* **Requirement**
Once you have read the records, output them exactly.

[[ Records supplied open ]]
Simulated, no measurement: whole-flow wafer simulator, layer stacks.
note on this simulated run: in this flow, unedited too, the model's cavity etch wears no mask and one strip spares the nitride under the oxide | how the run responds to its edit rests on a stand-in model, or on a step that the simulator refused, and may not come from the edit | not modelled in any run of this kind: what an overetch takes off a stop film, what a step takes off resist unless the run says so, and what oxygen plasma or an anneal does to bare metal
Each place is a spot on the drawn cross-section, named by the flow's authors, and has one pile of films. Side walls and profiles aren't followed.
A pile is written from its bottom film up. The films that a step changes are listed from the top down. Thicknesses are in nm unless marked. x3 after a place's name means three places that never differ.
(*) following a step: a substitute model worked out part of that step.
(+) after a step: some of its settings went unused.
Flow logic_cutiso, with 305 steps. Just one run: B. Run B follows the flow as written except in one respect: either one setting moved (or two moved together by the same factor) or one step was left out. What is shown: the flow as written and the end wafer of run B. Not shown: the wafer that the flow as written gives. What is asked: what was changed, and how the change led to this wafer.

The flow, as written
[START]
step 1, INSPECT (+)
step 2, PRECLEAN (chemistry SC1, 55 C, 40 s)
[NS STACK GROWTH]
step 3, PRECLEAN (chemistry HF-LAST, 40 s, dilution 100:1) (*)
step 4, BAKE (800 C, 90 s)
[[ Records supplied closed ]]

* **Exercise solution**
Simulated, no measurement: whole-flow wafer simulator, layer stacks.
note on this simulated run: in this flow, unedited too, the model's cavity etch wears no mask and one strip spares the nitride under the oxide | how the run responds to its edit rests on a stand-in model, or on a step that the simulator refused, and may not come from the edit | not modelled in any run of this kind: what an overetch takes off a stop film, what a step takes off resist unless the run says so, and what oxygen plasma or an anneal does to bare metal
Each place is a spot on the drawn cross-section, named by the flow's authors, and has one pile of films. Side walls and profiles aren't followed.
A pile is written from its bottom film up. The films that a step changes are listed from the top down. Thicknesses are in nm unless marked. x3 after a place's name means three places that never differ.
(*) following a step: a substitute model worked out part of that step.
(+) after a step: some of its settings went unused.
Flow logic_cutiso, with 305 steps. Just one run: B. Run B follows the flow as written except in one respect: either one setting moved (or two moved together by the same factor) or one step was left out. What is shown: the flow as written and the end wafer of run B. Not shown: the wafer that the flow as written gives. What is asked: what was changed, and how the change led to this wafer.

The flow, as written
[START]
step 1, INSPECT (+)
step 2, PRECLEAN (chemistry SC1, 55 C, 40 s)
[NS STACK GROWTH]
step 3, PRECLEAN (chemistry HF-LAST, 40 s, dilution 100:1) (*)
step 4, BAKE (800 C, 90 s)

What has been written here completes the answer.